▶ [WORK REQUEST] Output all of the entries below precisely as written.

▶ [DATA UNDER STUDY]
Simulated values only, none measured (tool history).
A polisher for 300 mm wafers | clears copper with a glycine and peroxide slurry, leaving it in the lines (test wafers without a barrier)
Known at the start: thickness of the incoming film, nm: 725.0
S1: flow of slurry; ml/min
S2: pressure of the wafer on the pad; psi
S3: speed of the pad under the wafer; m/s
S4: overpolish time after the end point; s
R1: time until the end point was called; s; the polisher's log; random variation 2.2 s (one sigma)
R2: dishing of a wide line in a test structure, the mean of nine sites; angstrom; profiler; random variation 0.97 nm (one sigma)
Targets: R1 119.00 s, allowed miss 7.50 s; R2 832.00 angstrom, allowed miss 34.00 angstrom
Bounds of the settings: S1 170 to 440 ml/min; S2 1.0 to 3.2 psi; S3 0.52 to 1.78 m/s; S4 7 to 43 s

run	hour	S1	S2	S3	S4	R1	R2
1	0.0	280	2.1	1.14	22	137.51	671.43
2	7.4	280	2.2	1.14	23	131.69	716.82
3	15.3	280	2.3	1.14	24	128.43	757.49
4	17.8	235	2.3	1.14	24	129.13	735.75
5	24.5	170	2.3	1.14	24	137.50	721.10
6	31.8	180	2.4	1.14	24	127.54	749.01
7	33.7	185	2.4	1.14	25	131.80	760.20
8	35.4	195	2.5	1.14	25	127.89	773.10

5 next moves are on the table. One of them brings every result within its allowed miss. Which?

▶ [EXERCISE ANSWER]
Simulated values only, none measured (tool history).
A polisher for 300 mm wafers | clears copper with a glycine and peroxide slurry, leaving it in the lines (test wafers without a barrier)
Known at the start: thickness of the incoming film, nm: 725.0
S1: flow of slurry; ml/min
S2: pressure of the wafer on the pad; psi
S3: speed of the pad under the wafer; m/s
S4: overpolish time after the end point; s
R1: time until the end point was called; s; the polisher's log; random variation 2.2 s (one sigma)
R2: dishing of a wide line in a test structure, the mean of nine sites; angstrom; profiler; random variation 0.97 nm (one sigma)
Targets: R1 119.00 s, allowed miss 7.50 s; R2 832.00 angstrom, allowed miss 34.00 angstrom
Bounds of the settings: S1 170 to 440 ml/min; S2 1.0 to 3.2 psi; S3 0.52 to 1.78 m/s; S4 7 to 43 s

run	hour	S1	S2	S3	S4	R1	R2
1	0.0	280	2.1	1.14	22	137.51	671.43
2	7.4	280	2.2	1.14	23	131.69	716.82
3	15.3	280	2.3	1.14	24	128.43	757.49
4	17.8	235	2.3	1.14	24	129.13	735.75
5	24.5	170	2.3	1.14	24	137.50	721.10
6	31.8	180	2.4	1.14	24	127.54	749.01
7	33.7	185	2.4	1.14	25	131.80	760.20
8	35.4	195	2.5	1.14	25	127.89	773.10

5 next moves are on the table. One of them brings every result within its allowed miss. Which?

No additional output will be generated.